.....
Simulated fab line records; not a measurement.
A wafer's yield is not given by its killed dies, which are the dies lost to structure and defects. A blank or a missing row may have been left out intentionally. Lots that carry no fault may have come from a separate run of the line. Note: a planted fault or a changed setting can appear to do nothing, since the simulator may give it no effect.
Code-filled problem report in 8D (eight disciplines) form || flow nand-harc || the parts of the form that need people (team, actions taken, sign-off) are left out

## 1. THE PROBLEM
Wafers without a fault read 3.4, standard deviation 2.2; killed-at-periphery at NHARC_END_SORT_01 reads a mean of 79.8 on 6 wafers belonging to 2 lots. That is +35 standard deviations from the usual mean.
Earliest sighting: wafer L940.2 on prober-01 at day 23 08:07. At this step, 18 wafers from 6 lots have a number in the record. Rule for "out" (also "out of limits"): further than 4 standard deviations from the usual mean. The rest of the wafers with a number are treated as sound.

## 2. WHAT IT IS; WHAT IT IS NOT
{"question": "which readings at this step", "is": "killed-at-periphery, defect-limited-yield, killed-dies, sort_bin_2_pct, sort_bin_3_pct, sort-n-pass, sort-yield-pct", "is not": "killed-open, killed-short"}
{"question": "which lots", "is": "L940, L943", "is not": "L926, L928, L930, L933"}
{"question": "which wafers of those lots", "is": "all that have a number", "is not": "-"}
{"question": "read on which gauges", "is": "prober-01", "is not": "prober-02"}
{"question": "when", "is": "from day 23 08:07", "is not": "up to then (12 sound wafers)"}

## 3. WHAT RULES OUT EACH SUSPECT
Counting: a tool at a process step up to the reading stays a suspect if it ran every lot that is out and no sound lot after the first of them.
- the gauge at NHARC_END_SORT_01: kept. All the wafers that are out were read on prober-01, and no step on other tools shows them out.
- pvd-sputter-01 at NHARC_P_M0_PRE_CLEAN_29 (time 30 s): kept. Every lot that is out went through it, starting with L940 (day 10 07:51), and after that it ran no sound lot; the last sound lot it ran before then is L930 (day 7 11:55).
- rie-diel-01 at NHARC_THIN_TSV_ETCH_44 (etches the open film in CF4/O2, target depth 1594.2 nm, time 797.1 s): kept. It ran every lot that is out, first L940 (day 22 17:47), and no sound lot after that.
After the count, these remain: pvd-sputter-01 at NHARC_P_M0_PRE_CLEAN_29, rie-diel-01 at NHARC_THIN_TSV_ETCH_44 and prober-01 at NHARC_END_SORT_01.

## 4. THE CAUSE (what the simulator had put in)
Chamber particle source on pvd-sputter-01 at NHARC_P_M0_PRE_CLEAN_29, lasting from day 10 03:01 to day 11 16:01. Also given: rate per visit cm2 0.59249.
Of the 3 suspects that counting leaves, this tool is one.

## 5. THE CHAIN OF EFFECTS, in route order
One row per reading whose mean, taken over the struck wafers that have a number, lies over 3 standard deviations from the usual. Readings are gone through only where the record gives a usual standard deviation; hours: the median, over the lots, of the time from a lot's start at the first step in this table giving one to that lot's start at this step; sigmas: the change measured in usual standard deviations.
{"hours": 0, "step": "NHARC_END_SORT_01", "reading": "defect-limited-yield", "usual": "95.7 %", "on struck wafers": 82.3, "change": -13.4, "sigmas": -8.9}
.....

An exact copy of the data is needed, running from its first line through the line that holds "- the gauge", and nothing beyond that.

Simulated fab line records; not a measurement.
A wafer's yield is not given by its killed dies, which are the dies lost to structure and defects. A blank or a missing row may have been left out intentionally. Lots that carry no fault may have come from a separate run of the line. Note: a planted fault or a changed setting can appear to do nothing, since the simulator may give it no effect.
Code-filled problem report in 8D (eight disciplines) form || flow nand-harc || the parts of the form that need people (team, actions taken, sign-off) are left out

## 1. THE PROBLEM
Wafers without a fault read 3.4, standard deviation 2.2; killed-at-periphery at NHARC_END_SORT_01 reads a mean of 79.8 on 6 wafers belonging to 2 lots. That is +35 standard deviations from the usual mean.
Earliest sighting: wafer L940.2 on prober-01 at day 23 08:07. At this step, 18 wafers from 6 lots have a number in the record. Rule for "out" (also "out of limits"): further than 4 standard deviations from the usual mean. The rest of the wafers with a number are treated as sound.

## 2. WHAT IT IS; WHAT IT IS NOT
{"question": "which readings at this step", "is": "killed-at-periphery, defect-limited-yield, killed-dies, sort_bin_2_pct, sort_bin_3_pct, sort-n-pass, sort-yield-pct", "is not": "killed-open, killed-short"}
{"question": "which lots", "is": "L940, L943", "is not": "L926, L928, L930, L933"}
{"question": "which wafers of those lots", "is": "all that have a number", "is not": "-"}
{"question": "read on which gauges", "is": "prober-01", "is not": "prober-02"}
{"question": "when", "is": "from day 23 08:07", "is not": "up to then (12 sound wafers)"}

## 3. WHAT RULES OUT EACH SUSPECT
Counting: a tool at a process step up to the reading stays a suspect if it ran every lot that is out and no sound lot after the first of them.
- the gauge at NHARC_END_SORT_01: kept. All the wafers that are out were read on prober-01, and no step on other tools shows them out.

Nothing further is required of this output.